#### [Action item]
Entries follow. Give back exactly the lines starting at the one containing "<crosssection>" and ending at the one containing "HfO2 54, Si |", and no other lines.

#### [Listed entries]
================================

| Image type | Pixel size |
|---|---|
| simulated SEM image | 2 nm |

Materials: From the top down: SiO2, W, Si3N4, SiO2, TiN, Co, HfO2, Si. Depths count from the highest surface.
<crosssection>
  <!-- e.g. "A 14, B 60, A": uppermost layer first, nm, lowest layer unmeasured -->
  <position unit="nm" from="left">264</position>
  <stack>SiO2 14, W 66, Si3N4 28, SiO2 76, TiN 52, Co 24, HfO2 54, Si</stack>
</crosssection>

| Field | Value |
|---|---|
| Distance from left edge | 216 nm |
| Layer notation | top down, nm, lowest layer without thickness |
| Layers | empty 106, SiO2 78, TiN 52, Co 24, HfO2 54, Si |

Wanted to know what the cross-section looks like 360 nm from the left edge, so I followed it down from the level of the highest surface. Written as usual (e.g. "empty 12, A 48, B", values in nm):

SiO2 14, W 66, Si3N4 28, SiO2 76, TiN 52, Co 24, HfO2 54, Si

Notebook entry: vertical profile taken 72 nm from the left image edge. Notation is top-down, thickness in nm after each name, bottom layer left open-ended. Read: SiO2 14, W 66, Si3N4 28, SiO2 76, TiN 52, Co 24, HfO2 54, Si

================================

#### [Response area]
<crosssection>
  <!-- e.g. "A 14, B 60, A": uppermost layer first, nm, lowest layer unmeasured -->
  <position unit="nm" from="left">264</position>
  <stack>SiO2 14, W 66, Si3N4 28, SiO2 76, TiN 52, Co 24, HfO2 54, Si</stack>
</crosssection>

| Field | Value |
|---|---|
| Distance from left edge | 216 nm |
| Layer notation | top down, nm, lowest layer without thickness |
| Layers | empty 106, SiO2 78, TiN 52, Co 24, HfO2 54, Si |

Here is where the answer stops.